=== Work item ===
What do the lines say from the start of the entries through the one containing "depicts: parallel lines"? Repeat them exactly.

=== Data extracts ===
::::::

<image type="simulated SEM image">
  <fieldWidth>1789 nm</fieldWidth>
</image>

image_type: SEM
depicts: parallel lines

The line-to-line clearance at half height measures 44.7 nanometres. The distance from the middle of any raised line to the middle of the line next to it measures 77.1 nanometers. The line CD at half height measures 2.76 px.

::::::

=== Response ===
<image type="simulated SEM image">
  <fieldWidth>1789 nm</fieldWidth>
</image>

image_type: SEM
depicts: parallel lines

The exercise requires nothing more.